----------
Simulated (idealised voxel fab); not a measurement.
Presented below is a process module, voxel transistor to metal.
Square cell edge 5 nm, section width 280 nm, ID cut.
----------

## Work task
The records must be reproduced in full. Nothing should differ.

## Written response
Simulated (idealised voxel fab); not a measurement.
Presented below is a process module, voxel transistor to metal.
Square cell edge 5 nm, section width 280 nm, ID cut.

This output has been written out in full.